[Source information]:
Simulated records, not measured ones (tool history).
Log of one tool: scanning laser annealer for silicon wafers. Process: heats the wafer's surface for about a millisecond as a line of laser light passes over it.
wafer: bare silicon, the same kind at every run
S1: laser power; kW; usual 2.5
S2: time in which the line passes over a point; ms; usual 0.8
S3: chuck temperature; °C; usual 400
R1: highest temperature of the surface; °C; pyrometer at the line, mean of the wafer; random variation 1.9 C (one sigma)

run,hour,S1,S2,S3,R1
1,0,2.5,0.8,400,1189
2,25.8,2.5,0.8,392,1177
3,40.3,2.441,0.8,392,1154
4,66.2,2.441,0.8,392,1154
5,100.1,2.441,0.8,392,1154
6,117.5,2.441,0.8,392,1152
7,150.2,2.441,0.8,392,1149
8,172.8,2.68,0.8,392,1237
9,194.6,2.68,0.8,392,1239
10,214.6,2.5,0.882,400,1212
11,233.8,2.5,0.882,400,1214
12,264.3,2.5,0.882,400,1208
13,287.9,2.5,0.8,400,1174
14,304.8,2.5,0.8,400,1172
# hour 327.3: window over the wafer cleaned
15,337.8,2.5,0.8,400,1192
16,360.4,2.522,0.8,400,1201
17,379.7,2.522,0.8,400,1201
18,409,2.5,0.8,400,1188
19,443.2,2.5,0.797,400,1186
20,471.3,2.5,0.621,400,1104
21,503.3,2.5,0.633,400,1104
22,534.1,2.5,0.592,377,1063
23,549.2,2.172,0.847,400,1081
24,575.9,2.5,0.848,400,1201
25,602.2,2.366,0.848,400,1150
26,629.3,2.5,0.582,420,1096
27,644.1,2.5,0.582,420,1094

[Exercise]:
Print the entire listing above once more, with nothing changed.

[Task solution]:
Simulated records, not measured ones (tool history).
Log of one tool: scanning laser annealer for silicon wafers. Process: heats the wafer's surface for about a millisecond as a line of laser light passes over it.
wafer: bare silicon, the same kind at every run
S1: laser power; kW; usual 2.5
S2: time in which the line passes over a point; ms; usual 0.8
S3: chuck temperature; °C; usual 400
R1: highest temperature of the surface; °C; pyrometer at the line, mean of the wafer; random variation 1.9 C (one sigma)

run,hour,S1,S2,S3,R1
1,0,2.5,0.8,400,1189
2,25.8,2.5,0.8,392,1177
3,40.3,2.441,0.8,392,1154
4,66.2,2.441,0.8,392,1154
5,100.1,2.441,0.8,392,1154
6,117.5,2.441,0.8,392,1152
7,150.2,2.441,0.8,392,1149
8,172.8,2.68,0.8,392,1237
9,194.6,2.68,0.8,392,1239
10,214.6,2.5,0.882,400,1212
11,233.8,2.5,0.882,400,1214
12,264.3,2.5,0.882,400,1208
13,287.9,2.5,0.8,400,1174
14,304.8,2.5,0.8,400,1172
# hour 327.3: window over the wafer cleaned
15,337.8,2.5,0.8,400,1192
16,360.4,2.522,0.8,400,1201
17,379.7,2.522,0.8,400,1201
18,409,2.5,0.8,400,1188
19,443.2,2.5,0.797,400,1186
20,471.3,2.5,0.621,400,1104
21,503.3,2.5,0.633,400,1104
22,534.1,2.5,0.592,377,1063
23,549.2,2.172,0.847,400,1081
24,575.9,2.5,0.848,400,1201
25,602.2,2.366,0.848,400,1150
26,629.3,2.5,0.582,420,1096
27,644.1,2.5,0.582,420,1094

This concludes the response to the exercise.